TASK ITEM:
Copy out the listing exactly.

===== DATA TO EXAMINE
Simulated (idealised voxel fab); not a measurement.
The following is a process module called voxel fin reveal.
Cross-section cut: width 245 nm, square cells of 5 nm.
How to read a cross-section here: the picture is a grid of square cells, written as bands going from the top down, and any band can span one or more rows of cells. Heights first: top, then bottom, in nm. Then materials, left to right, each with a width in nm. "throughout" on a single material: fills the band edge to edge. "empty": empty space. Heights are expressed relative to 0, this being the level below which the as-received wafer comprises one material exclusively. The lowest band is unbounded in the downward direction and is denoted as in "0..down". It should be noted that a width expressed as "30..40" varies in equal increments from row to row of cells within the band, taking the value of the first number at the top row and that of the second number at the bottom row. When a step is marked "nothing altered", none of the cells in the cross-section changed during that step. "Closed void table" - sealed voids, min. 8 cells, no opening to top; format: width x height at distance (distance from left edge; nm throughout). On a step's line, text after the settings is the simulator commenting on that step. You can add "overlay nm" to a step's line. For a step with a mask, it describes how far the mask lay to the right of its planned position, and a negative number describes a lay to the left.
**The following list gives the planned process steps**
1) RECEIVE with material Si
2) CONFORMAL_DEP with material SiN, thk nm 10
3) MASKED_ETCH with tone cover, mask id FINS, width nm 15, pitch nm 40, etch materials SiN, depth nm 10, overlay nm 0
==========

TASK RESULT:
Simulated (idealised voxel fab); not a measurement.
The following is a process module called voxel fin reveal.
Cross-section cut: width 245 nm, square cells of 5 nm.
How to read a cross-section here: the picture is a grid of square cells, written as bands going from the top down, and any band can span one or more rows of cells. Heights first: top, then bottom, in nm. Then materials, left to right, each with a width in nm. "throughout" on a single material: fills the band edge to edge. "empty": empty space. Heights are expressed relative to 0, this being the level below which the as-received wafer comprises one material exclusively. The lowest band is unbounded in the downward direction and is denoted as in "0..down". It should be noted that a width expressed as "30..40" varies in equal increments from row to row of cells within the band, taking the value of the first number at the top row and that of the second number at the bottom row. When a step is marked "nothing altered", none of the cells in the cross-section changed during that step. "Closed void table" - sealed voids, min. 8 cells, no opening to top; format: width x height at distance (distance from left edge; nm throughout). On a step's line, text after the settings is the simulator commenting on that step. You can add "overlay nm" to a step's line. For a step with a mask, it describes how far the mask lay to the right of its planned position, and a negative number describes a lay to the left.
**The following list gives the planned process steps**
1) RECEIVE with material Si
2) CONFORMAL_DEP with material SiN, thk nm 10
3) MASKED_ETCH with tone cover, mask id FINS, width nm 15, pitch nm 40, etch materials SiN, depth nm 10, overlay nm 0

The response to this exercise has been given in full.